* **ACTIVITY**:
Your answer should consist of the listing, repeated exactly.

* **RECORD EXTRACTS**:
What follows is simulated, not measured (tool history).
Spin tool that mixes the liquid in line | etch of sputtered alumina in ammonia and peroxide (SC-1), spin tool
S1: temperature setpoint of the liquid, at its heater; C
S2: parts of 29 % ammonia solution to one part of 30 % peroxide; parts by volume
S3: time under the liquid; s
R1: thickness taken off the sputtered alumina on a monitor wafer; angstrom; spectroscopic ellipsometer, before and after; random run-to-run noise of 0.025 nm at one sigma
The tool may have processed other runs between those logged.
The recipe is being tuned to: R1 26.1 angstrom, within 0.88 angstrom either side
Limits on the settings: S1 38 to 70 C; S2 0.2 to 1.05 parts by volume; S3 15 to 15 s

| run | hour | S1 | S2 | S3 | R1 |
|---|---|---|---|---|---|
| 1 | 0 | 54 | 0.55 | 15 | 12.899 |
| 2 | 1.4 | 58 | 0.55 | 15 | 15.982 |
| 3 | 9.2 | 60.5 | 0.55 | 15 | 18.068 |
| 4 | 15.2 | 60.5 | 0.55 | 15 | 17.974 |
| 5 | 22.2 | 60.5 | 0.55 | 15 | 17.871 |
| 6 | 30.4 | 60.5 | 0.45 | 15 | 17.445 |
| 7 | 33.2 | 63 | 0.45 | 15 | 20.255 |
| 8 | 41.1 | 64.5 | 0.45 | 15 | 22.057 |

* **WRITTEN ANSWER**:
What follows is simulated, not measured (tool history).
Spin tool that mixes the liquid in line | etch of sputtered alumina in ammonia and peroxide (SC-1), spin tool
S1: temperature setpoint of the liquid, at its heater; C
S2: parts of 29 % ammonia solution to one part of 30 % peroxide; parts by volume
S3: time under the liquid; s
R1: thickness taken off the sputtered alumina on a monitor wafer; angstrom; spectroscopic ellipsometer, before and after; random run-to-run noise of 0.025 nm at one sigma
The tool may have processed other runs between those logged.
The recipe is being tuned to: R1 26.1 angstrom, within 0.88 angstrom either side
Limits on the settings: S1 38 to 70 C; S2 0.2 to 1.05 parts by volume; S3 15 to 15 s

| run | hour | S1 | S2 | S3 | R1 |
|---|---|---|---|---|---|
| 1 | 0 | 54 | 0.55 | 15 | 12.899 |
| 2 | 1.4 | 58 | 0.55 | 15 | 15.982 |
| 3 | 9.2 | 60.5 | 0.55 | 15 | 18.068 |
| 4 | 15.2 | 60.5 | 0.55 | 15 | 17.974 |
| 5 | 22.2 | 60.5 | 0.55 | 15 | 17.871 |
| 6 | 30.4 | 60.5 | 0.45 | 15 | 17.445 |
| 7 | 33.2 | 63 | 0.45 | 15 | 20.255 |
| 8 | 41.1 | 64.5 | 0.45 | 15 | 22.057 |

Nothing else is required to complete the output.